■ **Dataset content**

::::

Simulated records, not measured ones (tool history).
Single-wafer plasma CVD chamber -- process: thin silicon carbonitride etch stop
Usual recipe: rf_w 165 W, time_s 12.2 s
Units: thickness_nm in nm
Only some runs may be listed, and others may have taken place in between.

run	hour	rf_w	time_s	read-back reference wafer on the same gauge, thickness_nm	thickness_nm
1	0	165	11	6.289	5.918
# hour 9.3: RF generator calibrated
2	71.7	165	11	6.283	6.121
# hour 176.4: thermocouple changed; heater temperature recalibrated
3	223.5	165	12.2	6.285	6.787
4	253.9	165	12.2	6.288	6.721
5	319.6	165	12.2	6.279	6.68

::::

■ **Task item**
Please give the entries above again in full, exactly as written.

■ **Your solution**
Simulated records, not measured ones (tool history).
Single-wafer plasma CVD chamber -- process: thin silicon carbonitride etch stop
Usual recipe: rf_w 165 W, time_s 12.2 s
Units: thickness_nm in nm
Only some runs may be listed, and others may have taken place in between.

run	hour	rf_w	time_s	read-back reference wafer on the same gauge, thickness_nm	thickness_nm
1	0	165	11	6.289	5.918
# hour 9.3: RF generator calibrated
2	71.7	165	11	6.283	6.121
# hour 176.4: thermocouple changed; heater temperature recalibrated
3	223.5	165	12.2	6.285	6.787
4	253.9	165	12.2	6.288	6.721
5	319.6	165	12.2	6.279	6.68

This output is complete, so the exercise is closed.